# Work request:
Take the material below and output exactly the run of lines from the one containing "3. SUSPECTS, AND WHAT RULES EACH OUT" down to the one containing "Counting: if a", with both included.

# Data excerpts:
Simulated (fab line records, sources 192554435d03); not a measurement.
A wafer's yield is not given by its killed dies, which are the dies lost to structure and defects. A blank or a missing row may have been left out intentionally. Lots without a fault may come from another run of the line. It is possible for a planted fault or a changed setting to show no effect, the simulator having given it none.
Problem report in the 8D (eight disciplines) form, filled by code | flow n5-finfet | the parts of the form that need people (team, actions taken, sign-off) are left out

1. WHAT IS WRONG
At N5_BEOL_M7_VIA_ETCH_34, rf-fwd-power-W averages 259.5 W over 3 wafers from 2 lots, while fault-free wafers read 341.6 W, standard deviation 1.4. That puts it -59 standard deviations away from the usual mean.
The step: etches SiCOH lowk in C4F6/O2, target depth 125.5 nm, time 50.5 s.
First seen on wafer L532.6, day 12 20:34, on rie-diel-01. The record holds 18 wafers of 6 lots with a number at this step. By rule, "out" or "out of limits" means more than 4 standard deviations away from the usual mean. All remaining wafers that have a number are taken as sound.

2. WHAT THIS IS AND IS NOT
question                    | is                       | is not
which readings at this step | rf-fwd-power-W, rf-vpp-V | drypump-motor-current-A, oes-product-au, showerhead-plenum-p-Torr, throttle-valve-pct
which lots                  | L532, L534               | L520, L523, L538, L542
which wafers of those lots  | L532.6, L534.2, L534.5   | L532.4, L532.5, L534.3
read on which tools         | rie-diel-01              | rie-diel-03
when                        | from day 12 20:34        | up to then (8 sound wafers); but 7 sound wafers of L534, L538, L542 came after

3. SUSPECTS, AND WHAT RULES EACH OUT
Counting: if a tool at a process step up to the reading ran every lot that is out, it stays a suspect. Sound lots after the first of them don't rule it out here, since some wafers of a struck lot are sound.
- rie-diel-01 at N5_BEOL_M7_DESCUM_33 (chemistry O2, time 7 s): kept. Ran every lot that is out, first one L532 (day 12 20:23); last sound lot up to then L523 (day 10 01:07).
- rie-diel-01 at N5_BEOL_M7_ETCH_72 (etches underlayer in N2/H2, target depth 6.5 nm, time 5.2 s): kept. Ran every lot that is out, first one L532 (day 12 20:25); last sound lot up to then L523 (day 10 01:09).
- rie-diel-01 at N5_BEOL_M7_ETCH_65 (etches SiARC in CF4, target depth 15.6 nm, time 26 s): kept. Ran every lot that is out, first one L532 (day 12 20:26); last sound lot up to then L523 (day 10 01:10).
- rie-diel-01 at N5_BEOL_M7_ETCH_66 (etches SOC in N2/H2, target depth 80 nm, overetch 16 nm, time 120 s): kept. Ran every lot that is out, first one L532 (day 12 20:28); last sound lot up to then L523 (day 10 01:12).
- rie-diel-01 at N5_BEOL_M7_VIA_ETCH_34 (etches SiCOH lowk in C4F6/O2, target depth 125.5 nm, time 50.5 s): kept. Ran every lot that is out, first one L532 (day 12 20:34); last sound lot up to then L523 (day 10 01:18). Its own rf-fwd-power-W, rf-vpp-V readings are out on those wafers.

# Task answer:
3. SUSPECTS, AND WHAT RULES EACH OUT
Counting: if a tool at a process step up to the reading ran every lot that is out, it stays a suspect. Sound lots after the first of them don't rule it out here, since some wafers of a struck lot are sound.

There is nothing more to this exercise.